*DATA SECTION*.
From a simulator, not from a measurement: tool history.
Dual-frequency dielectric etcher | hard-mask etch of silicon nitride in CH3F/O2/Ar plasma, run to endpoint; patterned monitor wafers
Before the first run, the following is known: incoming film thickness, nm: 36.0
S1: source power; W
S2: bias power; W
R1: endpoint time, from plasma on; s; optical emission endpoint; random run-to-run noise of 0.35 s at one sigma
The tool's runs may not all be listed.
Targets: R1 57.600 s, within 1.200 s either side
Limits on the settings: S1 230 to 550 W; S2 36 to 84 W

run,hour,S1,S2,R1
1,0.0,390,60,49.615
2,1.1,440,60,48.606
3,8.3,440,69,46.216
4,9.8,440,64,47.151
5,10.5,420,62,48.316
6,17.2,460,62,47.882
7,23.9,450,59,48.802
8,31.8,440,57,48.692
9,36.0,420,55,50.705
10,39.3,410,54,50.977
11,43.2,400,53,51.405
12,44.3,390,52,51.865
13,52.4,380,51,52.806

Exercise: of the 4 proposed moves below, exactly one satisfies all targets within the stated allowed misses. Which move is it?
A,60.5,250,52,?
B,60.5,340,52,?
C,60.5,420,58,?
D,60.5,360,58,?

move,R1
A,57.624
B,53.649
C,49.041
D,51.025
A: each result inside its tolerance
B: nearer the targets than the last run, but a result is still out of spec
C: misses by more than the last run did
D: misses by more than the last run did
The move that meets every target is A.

*WORK TASK*.
Up to and including the line with "A,60.5,250,52,?", print every line of the records from the start.

*EXPECTED ANSWER*.
From a simulator, not from a measurement: tool history.
Dual-frequency dielectric etcher | hard-mask etch of silicon nitride in CH3F/O2/Ar plasma, run to endpoint; patterned monitor wafers
Before the first run, the following is known: incoming film thickness, nm: 36.0
S1: source power; W
S2: bias power; W
R1: endpoint time, from plasma on; s; optical emission endpoint; random run-to-run noise of 0.35 s at one sigma
The tool's runs may not all be listed.
Targets: R1 57.600 s, within 1.200 s either side
Limits on the settings: S1 230 to 550 W; S2 36 to 84 W

run,hour,S1,S2,R1
1,0.0,390,60,49.615
2,1.1,440,60,48.606
3,8.3,440,69,46.216
4,9.8,440,64,47.151
5,10.5,420,62,48.316
6,17.2,460,62,47.882
7,23.9,450,59,48.802
8,31.8,440,57,48.692
9,36.0,420,55,50.705
10,39.3,410,54,50.977
11,43.2,400,53,51.405
12,44.3,390,52,51.865
13,52.4,380,51,52.806

Exercise: of the 4 proposed moves below, exactly one satisfies all targets within the stated allowed misses. Which move is it?
A,60.5,250,52,?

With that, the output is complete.